→ **Work order**
Every record needs to be restated word for word.

Records supplied Start Marker

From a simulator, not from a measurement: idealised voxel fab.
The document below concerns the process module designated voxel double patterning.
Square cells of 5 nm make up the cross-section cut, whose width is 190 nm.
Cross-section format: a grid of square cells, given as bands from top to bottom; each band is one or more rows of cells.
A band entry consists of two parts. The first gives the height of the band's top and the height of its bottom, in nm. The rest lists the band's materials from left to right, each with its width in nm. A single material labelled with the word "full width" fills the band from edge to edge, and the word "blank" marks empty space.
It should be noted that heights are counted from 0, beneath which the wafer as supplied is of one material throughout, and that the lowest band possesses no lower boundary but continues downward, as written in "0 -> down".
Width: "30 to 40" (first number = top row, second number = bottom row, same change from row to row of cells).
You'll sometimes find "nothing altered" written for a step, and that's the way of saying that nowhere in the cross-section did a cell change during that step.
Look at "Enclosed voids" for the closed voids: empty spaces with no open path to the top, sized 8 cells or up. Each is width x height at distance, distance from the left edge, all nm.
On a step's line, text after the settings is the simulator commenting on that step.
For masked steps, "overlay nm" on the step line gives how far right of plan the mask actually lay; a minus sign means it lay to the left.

Records supplied End Marker

→ **Task output**
From a simulator, not from a measurement: idealised voxel fab.
The document below concerns the process module designated voxel double patterning.
Square cells of 5 nm make up the cross-section cut, whose width is 190 nm.
Cross-section format: a grid of square cells, given as bands from top to bottom; each band is one or more rows of cells.
A band entry consists of two parts. The first gives the height of the band's top and the height of its bottom, in nm. The rest lists the band's materials from left to right, each with its width in nm. A single material labelled with the word "full width" fills the band from edge to edge, and the word "blank" marks empty space.
It should be noted that heights are counted from 0, beneath which the wafer as supplied is of one material throughout, and that the lowest band possesses no lower boundary but continues downward, as written in "0 -> down".
Width: "30 to 40" (first number = top row, second number = bottom row, same change from row to row of cells).
You'll sometimes find "nothing altered" written for a step, and that's the way of saying that nowhere in the cross-section did a cell change during that step.
Look at "Enclosed voids" for the closed voids: empty spaces with no open path to the top, sized 8 cells or up. Each is width x height at distance, distance from the left edge, all nm.
On a step's line, text after the settings is the simulator commenting on that step.
For masked steps, "overlay nm" on the step line gives how far right of plan the mask actually lay; a minus sign means it lay to the left.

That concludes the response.